Information given section start

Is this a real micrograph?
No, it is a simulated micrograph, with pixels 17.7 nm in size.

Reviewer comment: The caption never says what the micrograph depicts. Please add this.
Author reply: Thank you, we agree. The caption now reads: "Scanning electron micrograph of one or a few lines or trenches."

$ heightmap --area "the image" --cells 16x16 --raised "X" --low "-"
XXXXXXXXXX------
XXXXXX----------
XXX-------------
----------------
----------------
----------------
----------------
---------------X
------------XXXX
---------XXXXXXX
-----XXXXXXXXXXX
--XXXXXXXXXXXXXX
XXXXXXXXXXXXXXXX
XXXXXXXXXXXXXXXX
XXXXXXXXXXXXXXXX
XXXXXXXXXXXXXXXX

Information given section end

**Brief**
Set every line down again exactly. Begin with the first line of the entries and finish with the line containing "-----XXXXXXXXXXX".

**Written response**
Is this a real micrograph?
No, it is a simulated micrograph, with pixels 17.7 nm in size.

Reviewer comment: The caption never says what the micrograph depicts. Please add this.
Author reply: Thank you, we agree. The caption now reads: "Scanning electron micrograph of one or a few lines or trenches."

$ heightmap --area "the image" --cells 16x16 --raised "X" --low "-"
XXXXXXXXXX------
XXXXXX----------
XXX-------------
----------------
----------------
----------------
----------------
---------------X
------------XXXX
---------XXXXXXX
-----XXXXXXXXXXX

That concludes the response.